Activity: Output exactly the first line of the listing and each line after it, through the line that contains "[analyst] symbols?"; add nothing else.

Source data:
((
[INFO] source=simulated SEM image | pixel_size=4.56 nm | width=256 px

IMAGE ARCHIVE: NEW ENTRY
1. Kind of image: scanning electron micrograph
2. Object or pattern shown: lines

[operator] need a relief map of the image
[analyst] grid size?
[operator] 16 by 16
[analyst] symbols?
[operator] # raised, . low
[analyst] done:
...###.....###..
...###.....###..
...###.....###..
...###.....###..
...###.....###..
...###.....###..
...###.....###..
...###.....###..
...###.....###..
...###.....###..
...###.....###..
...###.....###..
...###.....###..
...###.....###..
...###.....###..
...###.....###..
))

Exercise result:
[INFO] source=simulated SEM image | pixel_size=4.56 nm | width=256 px

IMAGE ARCHIVE: NEW ENTRY
1. Kind of image: scanning electron micrograph
2. Object or pattern shown: lines

[operator] need a relief map of the image
[analyst] grid size?
[operator] 16 by 16
[analyst] symbols?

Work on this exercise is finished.